:: Dataset

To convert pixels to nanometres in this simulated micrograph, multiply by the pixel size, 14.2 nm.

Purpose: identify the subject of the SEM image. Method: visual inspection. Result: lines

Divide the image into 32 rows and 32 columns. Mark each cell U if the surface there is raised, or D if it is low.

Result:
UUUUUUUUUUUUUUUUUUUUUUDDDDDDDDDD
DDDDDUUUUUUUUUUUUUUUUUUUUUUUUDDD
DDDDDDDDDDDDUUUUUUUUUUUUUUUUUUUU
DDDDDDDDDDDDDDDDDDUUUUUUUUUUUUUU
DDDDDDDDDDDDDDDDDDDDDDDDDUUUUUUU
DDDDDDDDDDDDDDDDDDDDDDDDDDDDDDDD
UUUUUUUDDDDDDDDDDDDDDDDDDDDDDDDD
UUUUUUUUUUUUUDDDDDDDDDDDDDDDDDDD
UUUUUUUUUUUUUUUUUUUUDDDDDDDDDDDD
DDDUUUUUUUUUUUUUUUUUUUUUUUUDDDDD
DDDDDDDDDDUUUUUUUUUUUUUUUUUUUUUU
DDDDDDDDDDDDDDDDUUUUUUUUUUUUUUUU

::::

Requirement:
The expected answer is an exact copy of the lines above, beginning at the line with "Divide the image" and ending at the line with "DDDDDDDDDDUUUUUUUUUUUUUUUUUUUUUU", with both ends in.

Result:
Divide the image into 32 rows and 32 columns. Mark each cell U if the surface there is raised, or D if it is low.

Result:
UUUUUUUUUUUUUUUUUUUUUUDDDDDDDDDD
DDDDDUUUUUUUUUUUUUUUUUUUUUUUUDDD
DDDDDDDDDDDDUUUUUUUUUUUUUUUUUUUU
DDDDDDDDDDDDDDDDDDUUUUUUUUUUUUUU
DDDDDDDDDDDDDDDDDDDDDDDDDUUUUUUU
DDDDDDDDDDDDDDDDDDDDDDDDDDDDDDDD
UUUUUUUDDDDDDDDDDDDDDDDDDDDDDDDD
UUUUUUUUUUUUUDDDDDDDDDDDDDDDDDDD
UUUUUUUUUUUUUUUUUUUUDDDDDDDDDDDD
DDDUUUUUUUUUUUUUUUUUUUUUUUUDDDDD
DDDDDDDDDDUUUUUUUUUUUUUUUUUUUUUU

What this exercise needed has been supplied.